## [Supplied records]
..........

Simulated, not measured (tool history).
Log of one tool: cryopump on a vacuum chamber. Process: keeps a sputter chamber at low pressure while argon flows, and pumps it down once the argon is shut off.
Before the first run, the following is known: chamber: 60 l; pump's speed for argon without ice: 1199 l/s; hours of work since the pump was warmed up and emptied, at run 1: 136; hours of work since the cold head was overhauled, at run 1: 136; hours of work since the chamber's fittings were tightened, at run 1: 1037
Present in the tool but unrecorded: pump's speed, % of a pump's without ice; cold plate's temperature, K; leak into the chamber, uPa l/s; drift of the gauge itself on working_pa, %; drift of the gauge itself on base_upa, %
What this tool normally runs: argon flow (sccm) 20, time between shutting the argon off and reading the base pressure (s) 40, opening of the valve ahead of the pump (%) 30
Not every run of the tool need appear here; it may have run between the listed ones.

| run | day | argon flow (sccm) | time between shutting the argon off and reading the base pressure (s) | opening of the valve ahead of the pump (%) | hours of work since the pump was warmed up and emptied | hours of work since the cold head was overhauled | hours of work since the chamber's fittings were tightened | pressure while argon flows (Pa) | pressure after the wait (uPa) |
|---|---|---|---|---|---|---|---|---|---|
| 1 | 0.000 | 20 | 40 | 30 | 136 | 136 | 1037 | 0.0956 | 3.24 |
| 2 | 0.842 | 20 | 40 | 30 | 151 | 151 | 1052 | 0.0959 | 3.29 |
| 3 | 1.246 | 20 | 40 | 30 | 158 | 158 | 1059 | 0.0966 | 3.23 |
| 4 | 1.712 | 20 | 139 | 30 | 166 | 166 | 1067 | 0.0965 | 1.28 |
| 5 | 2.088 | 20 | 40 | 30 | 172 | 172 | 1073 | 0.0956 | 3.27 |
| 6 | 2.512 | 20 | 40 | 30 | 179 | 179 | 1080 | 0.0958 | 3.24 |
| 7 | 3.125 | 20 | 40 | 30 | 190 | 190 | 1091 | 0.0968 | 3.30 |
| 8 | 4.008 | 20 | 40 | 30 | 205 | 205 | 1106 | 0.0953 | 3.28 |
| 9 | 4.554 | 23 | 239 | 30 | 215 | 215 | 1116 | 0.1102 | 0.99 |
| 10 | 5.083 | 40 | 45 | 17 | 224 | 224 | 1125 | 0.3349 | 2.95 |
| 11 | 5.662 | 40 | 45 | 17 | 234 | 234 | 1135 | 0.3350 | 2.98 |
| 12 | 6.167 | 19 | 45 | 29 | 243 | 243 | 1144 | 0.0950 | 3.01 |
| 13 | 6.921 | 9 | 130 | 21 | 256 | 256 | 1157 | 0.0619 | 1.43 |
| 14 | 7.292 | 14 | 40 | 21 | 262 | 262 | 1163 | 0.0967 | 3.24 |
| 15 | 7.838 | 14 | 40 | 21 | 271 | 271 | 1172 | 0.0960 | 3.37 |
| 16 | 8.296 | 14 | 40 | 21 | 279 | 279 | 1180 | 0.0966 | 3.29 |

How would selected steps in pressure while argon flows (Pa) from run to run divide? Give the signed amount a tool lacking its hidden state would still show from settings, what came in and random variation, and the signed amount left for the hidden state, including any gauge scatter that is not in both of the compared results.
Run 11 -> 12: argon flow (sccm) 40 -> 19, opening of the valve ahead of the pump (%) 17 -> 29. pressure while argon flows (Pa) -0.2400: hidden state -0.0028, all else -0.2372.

..........

## [Work task]
The lines above starting at the one that contains "0.0960 | 3.37 |" and ending at the one that contains "How would selected" must be transcribed exactly, and no other lines may appear.

## [Response box]
| 15 | 7.838 | 14 | 40 | 21 | 271 | 271 | 1172 | 0.0960 | 3.37 |
| 16 | 8.296 | 14 | 40 | 21 | 279 | 279 | 1180 | 0.0966 | 3.29 |

How would selected steps in pressure while argon flows (Pa) from run to run divide? Give the signed amount a tool lacking its hidden state would still show from settings, what came in and random variation, and the signed amount left for the hidden state, including any gauge scatter that is not in both of the compared results.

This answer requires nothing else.